Required action:
Your response should be the complete data, transcribed exactly.

>>

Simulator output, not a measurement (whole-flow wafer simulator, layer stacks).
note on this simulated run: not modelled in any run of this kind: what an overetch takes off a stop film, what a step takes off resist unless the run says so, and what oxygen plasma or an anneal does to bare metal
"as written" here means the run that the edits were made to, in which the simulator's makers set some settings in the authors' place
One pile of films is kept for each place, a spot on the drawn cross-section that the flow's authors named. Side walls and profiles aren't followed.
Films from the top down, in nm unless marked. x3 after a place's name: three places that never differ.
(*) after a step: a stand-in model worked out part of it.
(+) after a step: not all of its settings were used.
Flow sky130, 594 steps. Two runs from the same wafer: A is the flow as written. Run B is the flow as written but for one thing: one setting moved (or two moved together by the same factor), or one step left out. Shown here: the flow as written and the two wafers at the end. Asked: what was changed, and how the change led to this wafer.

<<

Your solution:
Simulator output, not a measurement (whole-flow wafer simulator, layer stacks).
note on this simulated run: not modelled in any run of this kind: what an overetch takes off a stop film, what a step takes off resist unless the run says so, and what oxygen plasma or an anneal does to bare metal
"as written" here means the run that the edits were made to, in which the simulator's makers set some settings in the authors' place
One pile of films is kept for each place, a spot on the drawn cross-section that the flow's authors named. Side walls and profiles aren't followed.
Films from the top down, in nm unless marked. x3 after a place's name: three places that never differ.
(*) after a step: a stand-in model worked out part of it.
(+) after a step: not all of its settings were used.
Flow sky130, 594 steps. Two runs from the same wafer: A is the flow as written. Run B is the flow as written but for one thing: one setting moved (or two moved together by the same factor), or one step left out. Shown here: the flow as written and the two wafers at the end. Asked: what was changed, and how the change led to this wafer.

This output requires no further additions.